§ Data excerpts
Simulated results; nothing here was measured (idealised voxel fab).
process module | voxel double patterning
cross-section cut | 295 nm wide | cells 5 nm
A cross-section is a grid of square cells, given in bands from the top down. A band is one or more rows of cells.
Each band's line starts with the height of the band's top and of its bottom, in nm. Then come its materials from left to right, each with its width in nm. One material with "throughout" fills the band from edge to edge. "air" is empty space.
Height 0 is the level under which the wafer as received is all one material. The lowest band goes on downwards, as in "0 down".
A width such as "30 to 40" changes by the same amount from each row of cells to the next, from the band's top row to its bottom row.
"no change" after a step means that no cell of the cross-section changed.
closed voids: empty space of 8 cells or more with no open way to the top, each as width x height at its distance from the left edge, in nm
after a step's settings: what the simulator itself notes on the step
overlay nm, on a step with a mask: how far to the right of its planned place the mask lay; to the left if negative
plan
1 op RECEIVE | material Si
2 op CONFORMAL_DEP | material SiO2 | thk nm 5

§ Requirement
Reproduce each record above exactly, keeping every word as it stands.

§ Problem solution
Simulated results; nothing here was measured (idealised voxel fab).
process module | voxel double patterning
cross-section cut | 295 nm wide | cells 5 nm
A cross-section is a grid of square cells, given in bands from the top down. A band is one or more rows of cells.
Each band's line starts with the height of the band's top and of its bottom, in nm. Then come its materials from left to right, each with its width in nm. One material with "throughout" fills the band from edge to edge. "air" is empty space.
Height 0 is the level under which the wafer as received is all one material. The lowest band goes on downwards, as in "0 down".
A width such as "30 to 40" changes by the same amount from each row of cells to the next, from the band's top row to its bottom row.
"no change" after a step means that no cell of the cross-section changed.
closed voids: empty space of 8 cells or more with no open way to the top, each as width x height at its distance from the left edge, in nm
after a step's settings: what the simulator itself notes on the step
overlay nm, on a step with a mask: how far to the right of its planned place the mask lay; to the left if negative
plan
1 op RECEIVE | material Si
2 op CONFORMAL_DEP | material SiO2 | thk nm 5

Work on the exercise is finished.